▶ **Assignment**: Copy the data exactly.

▶ **Material provided**:
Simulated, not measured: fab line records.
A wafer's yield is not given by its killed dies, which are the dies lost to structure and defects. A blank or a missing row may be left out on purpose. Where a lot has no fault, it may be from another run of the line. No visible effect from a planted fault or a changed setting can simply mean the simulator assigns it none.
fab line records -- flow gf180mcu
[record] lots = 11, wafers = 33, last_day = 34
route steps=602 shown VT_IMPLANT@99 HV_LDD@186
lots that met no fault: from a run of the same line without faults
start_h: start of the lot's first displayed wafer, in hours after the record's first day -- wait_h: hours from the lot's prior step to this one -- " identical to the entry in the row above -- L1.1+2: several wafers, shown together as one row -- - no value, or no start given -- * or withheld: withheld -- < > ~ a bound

▶ **Response box**:
Simulated, not measured: fab line records.
A wafer's yield is not given by its killed dies, which are the dies lost to structure and defects. A blank or a missing row may be left out on purpose. Where a lot has no fault, it may be from another run of the line. No visible effect from a planted fault or a changed setting can simply mean the simulator assigns it none.
fab line records -- flow gf180mcu
[record] lots = 11, wafers = 33, last_day = 34
route steps=602 shown VT_IMPLANT@99 HV_LDD@186
lots that met no fault: from a run of the same line without faults
start_h: start of the lot's first displayed wafer, in hours after the record's first day -- wait_h: hours from the lot's prior step to this one -- " identical to the entry in the row above -- L1.1+2: several wafers, shown together as one row -- - no value, or no start given -- * or withheld: withheld -- < > ~ a bound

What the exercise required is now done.